## Work task:
Set down exactly the lines below, starting at the one that contains "L524 | day 17" and ending at the one that contains "L522 | FLAGGED", with both of those lines included and nothing else.

## Dataset:
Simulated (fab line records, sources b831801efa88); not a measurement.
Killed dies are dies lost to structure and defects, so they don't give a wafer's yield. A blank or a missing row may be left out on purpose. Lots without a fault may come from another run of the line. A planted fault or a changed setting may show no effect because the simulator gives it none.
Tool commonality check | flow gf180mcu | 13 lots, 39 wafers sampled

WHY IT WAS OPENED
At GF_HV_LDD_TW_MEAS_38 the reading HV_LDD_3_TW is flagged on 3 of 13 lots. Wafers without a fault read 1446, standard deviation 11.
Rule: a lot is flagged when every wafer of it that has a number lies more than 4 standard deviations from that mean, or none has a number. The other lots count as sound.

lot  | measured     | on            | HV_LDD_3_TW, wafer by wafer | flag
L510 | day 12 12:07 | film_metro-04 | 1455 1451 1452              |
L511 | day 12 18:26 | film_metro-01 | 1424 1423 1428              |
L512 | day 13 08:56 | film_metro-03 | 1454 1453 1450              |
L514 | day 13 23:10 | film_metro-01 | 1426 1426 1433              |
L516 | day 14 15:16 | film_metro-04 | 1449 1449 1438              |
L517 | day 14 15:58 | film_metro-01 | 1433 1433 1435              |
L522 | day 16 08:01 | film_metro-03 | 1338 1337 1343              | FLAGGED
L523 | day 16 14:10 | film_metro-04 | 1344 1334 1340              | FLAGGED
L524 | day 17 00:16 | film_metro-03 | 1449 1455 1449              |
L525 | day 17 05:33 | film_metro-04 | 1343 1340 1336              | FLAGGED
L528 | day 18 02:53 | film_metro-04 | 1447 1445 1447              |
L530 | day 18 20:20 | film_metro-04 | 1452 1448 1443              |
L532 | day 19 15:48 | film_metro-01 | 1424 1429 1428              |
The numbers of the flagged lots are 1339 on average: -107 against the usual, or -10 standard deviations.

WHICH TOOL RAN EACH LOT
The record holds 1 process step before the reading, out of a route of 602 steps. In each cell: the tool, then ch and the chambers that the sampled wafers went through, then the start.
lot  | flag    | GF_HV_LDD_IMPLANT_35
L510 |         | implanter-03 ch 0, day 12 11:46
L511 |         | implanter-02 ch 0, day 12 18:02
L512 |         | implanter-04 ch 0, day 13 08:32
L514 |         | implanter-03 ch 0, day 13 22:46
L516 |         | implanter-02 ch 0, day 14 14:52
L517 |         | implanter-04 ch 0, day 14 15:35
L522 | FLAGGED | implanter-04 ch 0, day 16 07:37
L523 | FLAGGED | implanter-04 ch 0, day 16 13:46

## Task response:
L524 | day 17 00:16 | film_metro-03 | 1449 1455 1449              |
L525 | day 17 05:33 | film_metro-04 | 1343 1340 1336              | FLAGGED
L528 | day 18 02:53 | film_metro-04 | 1447 1445 1447              |
L530 | day 18 20:20 | film_metro-04 | 1452 1448 1443              |
L532 | day 19 15:48 | film_metro-01 | 1424 1429 1428              |
The numbers of the flagged lots are 1339 on average: -107 against the usual, or -10 standard deviations.

WHICH TOOL RAN EACH LOT
The record holds 1 process step before the reading, out of a route of 602 steps. In each cell: the tool, then ch and the chambers that the sampled wafers went through, then the start.
lot  | flag    | GF_HV_LDD_IMPLANT_35
L510 |         | implanter-03 ch 0, day 12 11:46
L511 |         | implanter-02 ch 0, day 12 18:02
L512 |         | implanter-04 ch 0, day 13 08:32
L514 |         | implanter-03 ch 0, day 13 22:46
L516 |         | implanter-02 ch 0, day 14 14:52
L517 |         | implanter-04 ch 0, day 14 15:35
L522 | FLAGGED | implanter-04 ch 0, day 16 07:37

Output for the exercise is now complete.